Material supplied
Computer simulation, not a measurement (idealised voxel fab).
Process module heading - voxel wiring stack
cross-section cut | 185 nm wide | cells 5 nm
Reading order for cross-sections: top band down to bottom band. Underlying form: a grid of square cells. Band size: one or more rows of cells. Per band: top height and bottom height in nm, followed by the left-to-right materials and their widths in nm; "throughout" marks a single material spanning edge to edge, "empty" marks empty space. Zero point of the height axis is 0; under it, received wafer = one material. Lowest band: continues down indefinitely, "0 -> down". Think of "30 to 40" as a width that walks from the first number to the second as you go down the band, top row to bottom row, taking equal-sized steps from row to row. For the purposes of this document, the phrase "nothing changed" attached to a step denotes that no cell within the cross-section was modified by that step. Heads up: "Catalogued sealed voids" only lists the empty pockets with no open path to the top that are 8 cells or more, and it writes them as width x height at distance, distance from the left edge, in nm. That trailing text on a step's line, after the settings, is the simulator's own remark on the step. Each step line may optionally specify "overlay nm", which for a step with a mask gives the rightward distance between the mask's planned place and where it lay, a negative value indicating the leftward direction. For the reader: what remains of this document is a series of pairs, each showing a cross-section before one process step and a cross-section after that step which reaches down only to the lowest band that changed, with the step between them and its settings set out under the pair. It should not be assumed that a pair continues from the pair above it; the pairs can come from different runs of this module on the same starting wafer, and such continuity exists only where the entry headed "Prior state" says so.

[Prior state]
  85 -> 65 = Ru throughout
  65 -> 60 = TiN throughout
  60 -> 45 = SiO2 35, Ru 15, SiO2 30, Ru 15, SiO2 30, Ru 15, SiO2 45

Task item
Nothing should be left out. Reproduce all the entries precisely.

Written solution
Computer simulation, not a measurement (idealised voxel fab).
Process module heading - voxel wiring stack
cross-section cut | 185 nm wide | cells 5 nm
Reading order for cross-sections: top band down to bottom band. Underlying form: a grid of square cells. Band size: one or more rows of cells. Per band: top height and bottom height in nm, followed by the left-to-right materials and their widths in nm; "throughout" marks a single material spanning edge to edge, "empty" marks empty space. Zero point of the height axis is 0; under it, received wafer = one material. Lowest band: continues down indefinitely, "0 -> down". Think of "30 to 40" as a width that walks from the first number to the second as you go down the band, top row to bottom row, taking equal-sized steps from row to row. For the purposes of this document, the phrase "nothing changed" attached to a step denotes that no cell within the cross-section was modified by that step. Heads up: "Catalogued sealed voids" only lists the empty pockets with no open path to the top that are 8 cells or more, and it writes them as width x height at distance, distance from the left edge, in nm. That trailing text on a step's line, after the settings, is the simulator's own remark on the step. Each step line may optionally specify "overlay nm", which for a step with a mask gives the rightward distance between the mask's planned place and where it lay, a negative value indicating the leftward direction. For the reader: what remains of this document is a series of pairs, each showing a cross-section before one process step and a cross-section after that step which reaches down only to the lowest band that changed, with the step between them and its settings set out under the pair. It should not be assumed that a pair continues from the pair above it; the pairs can come from different runs of this module on the same starting wafer, and such continuity exists only where the entry headed "Prior state" says so.

[Prior state]
  85 -> 65 = Ru throughout
  65 -> 60 = TiN throughout
  60 -> 45 = SiO2 35, Ru 15, SiO2 30, Ru 15, SiO2 30, Ru 15, SiO2 45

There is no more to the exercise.